● **Data under study**:
_ _ _ _ _ _ _
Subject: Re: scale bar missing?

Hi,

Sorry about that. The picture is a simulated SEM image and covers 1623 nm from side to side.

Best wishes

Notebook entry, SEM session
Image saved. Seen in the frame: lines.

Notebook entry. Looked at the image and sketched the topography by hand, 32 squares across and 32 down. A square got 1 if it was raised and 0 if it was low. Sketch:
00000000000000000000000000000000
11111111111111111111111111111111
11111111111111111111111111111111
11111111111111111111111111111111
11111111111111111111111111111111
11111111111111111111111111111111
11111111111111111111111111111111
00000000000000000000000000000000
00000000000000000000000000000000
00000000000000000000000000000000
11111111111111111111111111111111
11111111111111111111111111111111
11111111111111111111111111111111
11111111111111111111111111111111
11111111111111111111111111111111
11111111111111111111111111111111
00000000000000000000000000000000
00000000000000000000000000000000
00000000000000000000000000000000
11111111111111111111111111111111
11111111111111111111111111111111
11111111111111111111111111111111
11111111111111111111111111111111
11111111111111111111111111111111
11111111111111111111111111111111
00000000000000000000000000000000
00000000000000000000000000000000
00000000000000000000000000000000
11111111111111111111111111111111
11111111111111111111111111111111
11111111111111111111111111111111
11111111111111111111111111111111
_ _ _ _ _ _ _

● **Work item**: Start to finish, output the whole listing exactly.

● **Task result**:
Subject: Re: scale bar missing?

Hi,

Sorry about that. The picture is a simulated SEM image and covers 1623 nm from side to side.

Best wishes

Notebook entry, SEM session
Image saved. Seen in the frame: lines.

Notebook entry. Looked at the image and sketched the topography by hand, 32 squares across and 32 down. A square got 1 if it was raised and 0 if it was low. Sketch:
00000000000000000000000000000000
11111111111111111111111111111111
11111111111111111111111111111111
11111111111111111111111111111111
11111111111111111111111111111111
11111111111111111111111111111111
11111111111111111111111111111111
00000000000000000000000000000000
00000000000000000000000000000000
00000000000000000000000000000000
11111111111111111111111111111111
11111111111111111111111111111111
11111111111111111111111111111111
11111111111111111111111111111111
11111111111111111111111111111111
11111111111111111111111111111111
00000000000000000000000000000000
00000000000000000000000000000000
00000000000000000000000000000000
11111111111111111111111111111111
11111111111111111111111111111111
11111111111111111111111111111111
11111111111111111111111111111111
11111111111111111111111111111111
11111111111111111111111111111111
00000000000000000000000000000000
00000000000000000000000000000000
00000000000000000000000000000000
11111111111111111111111111111111
11111111111111111111111111111111
11111111111111111111111111111111
11111111111111111111111111111111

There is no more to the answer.